Work instruction: Everything from the line containing "A: Saying what?" through the line containing "its top|0.0917 microns|" should be repeated exactly, and nothing else from the data.

==== Supplied data

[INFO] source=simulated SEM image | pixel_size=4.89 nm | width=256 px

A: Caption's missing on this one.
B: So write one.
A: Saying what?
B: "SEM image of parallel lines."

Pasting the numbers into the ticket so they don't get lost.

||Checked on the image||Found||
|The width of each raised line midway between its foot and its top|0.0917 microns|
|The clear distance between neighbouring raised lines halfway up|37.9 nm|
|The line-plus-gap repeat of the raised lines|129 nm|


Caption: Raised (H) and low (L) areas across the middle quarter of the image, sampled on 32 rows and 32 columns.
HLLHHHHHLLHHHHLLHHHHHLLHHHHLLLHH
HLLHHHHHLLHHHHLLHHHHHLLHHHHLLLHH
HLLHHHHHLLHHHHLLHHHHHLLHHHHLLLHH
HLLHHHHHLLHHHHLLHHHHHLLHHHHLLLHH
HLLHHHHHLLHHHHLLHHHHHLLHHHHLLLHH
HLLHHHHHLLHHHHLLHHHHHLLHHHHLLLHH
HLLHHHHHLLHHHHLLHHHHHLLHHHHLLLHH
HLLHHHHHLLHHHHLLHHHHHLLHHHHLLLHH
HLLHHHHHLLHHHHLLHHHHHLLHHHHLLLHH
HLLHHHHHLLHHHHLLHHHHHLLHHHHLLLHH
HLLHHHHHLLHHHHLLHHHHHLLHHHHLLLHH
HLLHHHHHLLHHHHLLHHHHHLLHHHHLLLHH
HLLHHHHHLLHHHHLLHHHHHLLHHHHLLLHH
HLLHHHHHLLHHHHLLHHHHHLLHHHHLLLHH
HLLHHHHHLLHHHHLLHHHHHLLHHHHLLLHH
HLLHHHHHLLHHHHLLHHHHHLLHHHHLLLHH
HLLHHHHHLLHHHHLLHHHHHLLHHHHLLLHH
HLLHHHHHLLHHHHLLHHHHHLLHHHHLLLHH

========

Worked solution:
A: Saying what?
B: "SEM image of parallel lines."

Pasting the numbers into the ticket so they don't get lost.

||Checked on the image||Found||
|The width of each raised line midway between its foot and its top|0.0917 microns|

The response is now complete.